TASK ITEM
Return every line of the listing below so that it matches the original exactly.

RAW DATA
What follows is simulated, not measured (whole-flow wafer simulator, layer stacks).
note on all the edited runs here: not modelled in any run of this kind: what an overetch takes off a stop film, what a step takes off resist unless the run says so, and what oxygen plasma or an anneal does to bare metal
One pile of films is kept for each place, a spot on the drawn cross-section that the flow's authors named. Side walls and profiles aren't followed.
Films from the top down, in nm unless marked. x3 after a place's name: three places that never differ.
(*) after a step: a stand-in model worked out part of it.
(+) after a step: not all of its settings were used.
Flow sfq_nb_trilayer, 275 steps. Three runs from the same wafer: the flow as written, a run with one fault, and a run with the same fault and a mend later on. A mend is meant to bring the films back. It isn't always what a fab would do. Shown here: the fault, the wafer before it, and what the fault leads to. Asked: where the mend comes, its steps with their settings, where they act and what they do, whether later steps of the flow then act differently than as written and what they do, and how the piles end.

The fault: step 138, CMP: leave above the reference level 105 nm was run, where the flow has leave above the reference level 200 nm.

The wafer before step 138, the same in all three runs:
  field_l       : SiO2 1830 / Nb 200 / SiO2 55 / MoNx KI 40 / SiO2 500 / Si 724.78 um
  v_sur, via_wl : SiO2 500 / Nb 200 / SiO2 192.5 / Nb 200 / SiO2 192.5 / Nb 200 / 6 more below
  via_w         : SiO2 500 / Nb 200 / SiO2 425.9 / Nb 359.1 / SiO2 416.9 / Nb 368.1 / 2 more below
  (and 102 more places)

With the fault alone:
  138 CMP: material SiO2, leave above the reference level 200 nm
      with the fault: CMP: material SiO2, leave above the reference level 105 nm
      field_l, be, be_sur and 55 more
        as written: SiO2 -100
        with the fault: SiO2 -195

RESULT
What follows is simulated, not measured (whole-flow wafer simulator, layer stacks).
note on all the edited runs here: not modelled in any run of this kind: what an overetch takes off a stop film, what a step takes off resist unless the run says so, and what oxygen plasma or an anneal does to bare metal
One pile of films is kept for each place, a spot on the drawn cross-section that the flow's authors named. Side walls and profiles aren't followed.
Films from the top down, in nm unless marked. x3 after a place's name: three places that never differ.
(*) after a step: a stand-in model worked out part of it.
(+) after a step: not all of its settings were used.
Flow sfq_nb_trilayer, 275 steps. Three runs from the same wafer: the flow as written, a run with one fault, and a run with the same fault and a mend later on. A mend is meant to bring the films back. It isn't always what a fab would do. Shown here: the fault, the wafer before it, and what the fault leads to. Asked: where the mend comes, its steps with their settings, where they act and what they do, whether later steps of the flow then act differently than as written and what they do, and how the piles end.

The fault: step 138, CMP: leave above the reference level 105 nm was run, where the flow has leave above the reference level 200 nm.

The wafer before step 138, the same in all three runs:
  field_l       : SiO2 1830 / Nb 200 / SiO2 55 / MoNx KI 40 / SiO2 500 / Si 724.78 um
  v_sur, via_wl : SiO2 500 / Nb 200 / SiO2 192.5 / Nb 200 / SiO2 192.5 / Nb 200 / 6 more below
  via_w         : SiO2 500 / Nb 200 / SiO2 425.9 / Nb 359.1 / SiO2 416.9 / Nb 368.1 / 2 more below
  (and 102 more places)

With the fault alone:
  138 CMP: material SiO2, leave above the reference level 200 nm
      with the fault: CMP: material SiO2, leave above the reference level 105 nm
      field_l, be, be_sur and 55 more
        as written: SiO2 -100
        with the fault: SiO2 -195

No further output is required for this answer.